ACTIVITY »
Please set down every entry below exactly as given.

* * * * *

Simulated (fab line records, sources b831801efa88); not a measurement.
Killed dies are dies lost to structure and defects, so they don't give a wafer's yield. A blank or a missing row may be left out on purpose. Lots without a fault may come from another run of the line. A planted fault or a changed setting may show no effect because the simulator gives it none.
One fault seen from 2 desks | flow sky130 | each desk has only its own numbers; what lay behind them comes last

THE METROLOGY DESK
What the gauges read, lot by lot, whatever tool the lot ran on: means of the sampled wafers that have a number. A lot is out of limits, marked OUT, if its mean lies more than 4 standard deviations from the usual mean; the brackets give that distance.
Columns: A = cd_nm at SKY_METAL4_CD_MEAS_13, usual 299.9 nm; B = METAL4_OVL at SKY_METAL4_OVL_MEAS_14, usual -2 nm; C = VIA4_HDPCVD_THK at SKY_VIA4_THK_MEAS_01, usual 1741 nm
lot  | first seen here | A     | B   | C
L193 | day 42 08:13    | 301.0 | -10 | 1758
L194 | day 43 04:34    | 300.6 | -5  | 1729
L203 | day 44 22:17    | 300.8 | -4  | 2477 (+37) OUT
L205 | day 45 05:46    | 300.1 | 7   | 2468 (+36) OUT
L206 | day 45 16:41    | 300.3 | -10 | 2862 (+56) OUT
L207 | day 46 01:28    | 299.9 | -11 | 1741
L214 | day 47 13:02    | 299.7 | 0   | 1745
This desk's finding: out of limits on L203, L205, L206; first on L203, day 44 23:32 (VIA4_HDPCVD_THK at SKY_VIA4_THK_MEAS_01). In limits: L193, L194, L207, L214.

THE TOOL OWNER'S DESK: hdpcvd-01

* * * * *

EXPECTED ANSWER »
Simulated (fab line records, sources b831801efa88); not a measurement.
Killed dies are dies lost to structure and defects, so they don't give a wafer's yield. A blank or a missing row may be left out on purpose. Lots without a fault may come from another run of the line. A planted fault or a changed setting may show no effect because the simulator gives it none.
One fault seen from 2 desks | flow sky130 | each desk has only its own numbers; what lay behind them comes last

THE METROLOGY DESK
What the gauges read, lot by lot, whatever tool the lot ran on: means of the sampled wafers that have a number. A lot is out of limits, marked OUT, if its mean lies more than 4 standard deviations from the usual mean; the brackets give that distance.
Columns: A = cd_nm at SKY_METAL4_CD_MEAS_13, usual 299.9 nm; B = METAL4_OVL at SKY_METAL4_OVL_MEAS_14, usual -2 nm; C = VIA4_HDPCVD_THK at SKY_VIA4_THK_MEAS_01, usual 1741 nm
lot  | first seen here | A     | B   | C
L193 | day 42 08:13    | 301.0 | -10 | 1758
L194 | day 43 04:34    | 300.6 | -5  | 1729
L203 | day 44 22:17    | 300.8 | -4  | 2477 (+37) OUT
L205 | day 45 05:46    | 300.1 | 7   | 2468 (+36) OUT
L206 | day 45 16:41    | 300.3 | -10 | 2862 (+56) OUT
L207 | day 46 01:28    | 299.9 | -11 | 1741
L214 | day 47 13:02    | 299.7 | 0   | 1745
This desk's finding: out of limits on L203, L205, L206; first on L203, day 44 23:32 (VIA4_HDPCVD_THK at SKY_VIA4_THK_MEAS_01). In limits: L193, L194, L207, L214.

THE TOOL OWNER'S DESK: hdpcvd-01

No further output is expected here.